» **Action item**: The expected output is every entry, repeated word for word.

» **Supplied material**:

........

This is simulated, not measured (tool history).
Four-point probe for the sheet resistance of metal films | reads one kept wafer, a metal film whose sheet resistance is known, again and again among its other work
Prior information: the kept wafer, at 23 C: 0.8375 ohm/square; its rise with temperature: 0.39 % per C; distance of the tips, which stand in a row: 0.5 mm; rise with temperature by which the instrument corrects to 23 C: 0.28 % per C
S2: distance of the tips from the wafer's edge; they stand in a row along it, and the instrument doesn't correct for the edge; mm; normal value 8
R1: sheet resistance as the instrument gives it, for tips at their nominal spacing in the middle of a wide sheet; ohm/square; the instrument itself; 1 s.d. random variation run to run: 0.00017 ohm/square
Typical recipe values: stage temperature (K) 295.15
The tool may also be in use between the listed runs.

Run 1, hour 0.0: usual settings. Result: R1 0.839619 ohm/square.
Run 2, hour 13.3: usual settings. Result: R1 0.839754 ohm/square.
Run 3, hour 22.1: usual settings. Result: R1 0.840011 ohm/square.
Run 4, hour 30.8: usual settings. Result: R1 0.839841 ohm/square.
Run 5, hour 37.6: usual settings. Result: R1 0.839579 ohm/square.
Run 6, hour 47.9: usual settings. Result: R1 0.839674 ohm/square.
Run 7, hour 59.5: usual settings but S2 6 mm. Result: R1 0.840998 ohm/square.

........

» **Response area**:
This is simulated, not measured (tool history).
Four-point probe for the sheet resistance of metal films | reads one kept wafer, a metal film whose sheet resistance is known, again and again among its other work
Prior information: the kept wafer, at 23 C: 0.8375 ohm/square; its rise with temperature: 0.39 % per C; distance of the tips, which stand in a row: 0.5 mm; rise with temperature by which the instrument corrects to 23 C: 0.28 % per C
S2: distance of the tips from the wafer's edge; they stand in a row along it, and the instrument doesn't correct for the edge; mm; normal value 8
R1: sheet resistance as the instrument gives it, for tips at their nominal spacing in the middle of a wide sheet; ohm/square; the instrument itself; 1 s.d. random variation run to run: 0.00017 ohm/square
Typical recipe values: stage temperature (K) 295.15
The tool may also be in use between the listed runs.

Run 1, hour 0.0: usual settings. Result: R1 0.839619 ohm/square.
Run 2, hour 13.3: usual settings. Result: R1 0.839754 ohm/square.
Run 3, hour 22.1: usual settings. Result: R1 0.840011 ohm/square.
Run 4, hour 30.8: usual settings. Result: R1 0.839841 ohm/square.
Run 5, hour 37.6: usual settings. Result: R1 0.839579 ohm/square.
Run 6, hour 47.9: usual settings. Result: R1 0.839674 ohm/square.
Run 7, hour 59.5: usual settings but S2 6 mm. Result: R1 0.840998 ohm/square.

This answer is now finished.